### Data for review
▬▬▬
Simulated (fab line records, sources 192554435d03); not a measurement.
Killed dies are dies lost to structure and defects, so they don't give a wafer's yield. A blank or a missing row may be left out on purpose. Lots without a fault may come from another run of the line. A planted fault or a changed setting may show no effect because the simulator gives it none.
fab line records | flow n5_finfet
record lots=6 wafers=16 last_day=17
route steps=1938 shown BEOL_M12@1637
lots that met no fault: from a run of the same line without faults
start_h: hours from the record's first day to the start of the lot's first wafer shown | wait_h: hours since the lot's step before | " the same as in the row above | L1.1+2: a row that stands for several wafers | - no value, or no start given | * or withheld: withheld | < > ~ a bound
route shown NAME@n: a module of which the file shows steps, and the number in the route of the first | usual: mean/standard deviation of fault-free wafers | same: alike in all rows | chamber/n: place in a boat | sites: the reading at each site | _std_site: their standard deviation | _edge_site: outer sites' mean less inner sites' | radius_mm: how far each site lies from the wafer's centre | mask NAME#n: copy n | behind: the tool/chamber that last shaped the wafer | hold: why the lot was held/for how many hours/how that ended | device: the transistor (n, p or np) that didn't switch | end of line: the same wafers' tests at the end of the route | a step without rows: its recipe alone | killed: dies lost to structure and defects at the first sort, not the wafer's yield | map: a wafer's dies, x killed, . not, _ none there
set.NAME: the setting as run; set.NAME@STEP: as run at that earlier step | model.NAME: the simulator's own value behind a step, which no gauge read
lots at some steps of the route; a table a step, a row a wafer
▬▬▬

### Exercise
Everything in the data must be repeated exactly; leave no line out.

### Task result
Simulated (fab line records, sources 192554435d03); not a measurement.
Killed dies are dies lost to structure and defects, so they don't give a wafer's yield. A blank or a missing row may be left out on purpose. Lots without a fault may come from another run of the line. A planted fault or a changed setting may show no effect because the simulator gives it none.
fab line records | flow n5_finfet
record lots=6 wafers=16 last_day=17
route steps=1938 shown BEOL_M12@1637
lots that met no fault: from a run of the same line without faults
start_h: hours from the record's first day to the start of the lot's first wafer shown | wait_h: hours since the lot's step before | " the same as in the row above | L1.1+2: a row that stands for several wafers | - no value, or no start given | * or withheld: withheld | < > ~ a bound
route shown NAME@n: a module of which the file shows steps, and the number in the route of the first | usual: mean/standard deviation of fault-free wafers | same: alike in all rows | chamber/n: place in a boat | sites: the reading at each site | _std_site: their standard deviation | _edge_site: outer sites' mean less inner sites' | radius_mm: how far each site lies from the wafer's centre | mask NAME#n: copy n | behind: the tool/chamber that last shaped the wafer | hold: why the lot was held/for how many hours/how that ended | device: the transistor (n, p or np) that didn't switch | end of line: the same wafers' tests at the end of the route | a step without rows: its recipe alone | killed: dies lost to structure and defects at the first sort, not the wafer's yield | map: a wafer's dies, x killed, . not, _ none there
set.NAME: the setting as run; set.NAME@STEP: as run at that earlier step | model.NAME: the simulator's own value behind a step, which no gauge read
lots at some steps of the route; a table a step, a row a wafer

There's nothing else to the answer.